• WORK ITEM
Below are entries; output exactly the lines from the one with "Flow cuecd_2add_w2d03, made" to the one with "3 | PVD | material", both included, and nothing else.

• SOURCE MATERIAL
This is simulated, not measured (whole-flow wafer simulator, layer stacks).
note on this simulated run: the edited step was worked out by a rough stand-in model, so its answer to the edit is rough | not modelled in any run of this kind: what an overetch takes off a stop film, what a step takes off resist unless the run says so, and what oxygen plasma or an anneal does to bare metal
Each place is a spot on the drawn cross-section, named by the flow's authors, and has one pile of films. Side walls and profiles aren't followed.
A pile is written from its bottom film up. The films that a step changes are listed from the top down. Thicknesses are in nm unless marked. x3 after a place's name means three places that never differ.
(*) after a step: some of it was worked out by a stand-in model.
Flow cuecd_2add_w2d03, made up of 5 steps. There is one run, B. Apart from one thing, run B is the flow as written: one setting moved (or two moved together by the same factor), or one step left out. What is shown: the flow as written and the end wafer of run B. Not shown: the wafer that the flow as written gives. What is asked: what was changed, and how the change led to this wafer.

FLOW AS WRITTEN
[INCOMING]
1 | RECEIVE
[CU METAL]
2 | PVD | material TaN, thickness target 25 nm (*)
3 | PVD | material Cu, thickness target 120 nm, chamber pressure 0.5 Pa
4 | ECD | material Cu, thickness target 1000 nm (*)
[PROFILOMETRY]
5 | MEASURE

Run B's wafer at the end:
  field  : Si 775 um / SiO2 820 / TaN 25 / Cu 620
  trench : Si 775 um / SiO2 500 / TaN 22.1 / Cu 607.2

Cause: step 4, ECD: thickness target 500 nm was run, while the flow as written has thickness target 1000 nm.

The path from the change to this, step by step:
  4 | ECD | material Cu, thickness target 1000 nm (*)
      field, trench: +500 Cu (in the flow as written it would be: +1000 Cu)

• ANSWER BOX
Flow cuecd_2add_w2d03, made up of 5 steps. There is one run, B. Apart from one thing, run B is the flow as written: one setting moved (or two moved together by the same factor), or one step left out. What is shown: the flow as written and the end wafer of run B. Not shown: the wafer that the flow as written gives. What is asked: what was changed, and how the change led to this wafer.

FLOW AS WRITTEN
[INCOMING]
1 | RECEIVE
[CU METAL]
2 | PVD | material TaN, thickness target 25 nm (*)
3 | PVD | material Cu, thickness target 120 nm, chamber pressure 0.5 Pa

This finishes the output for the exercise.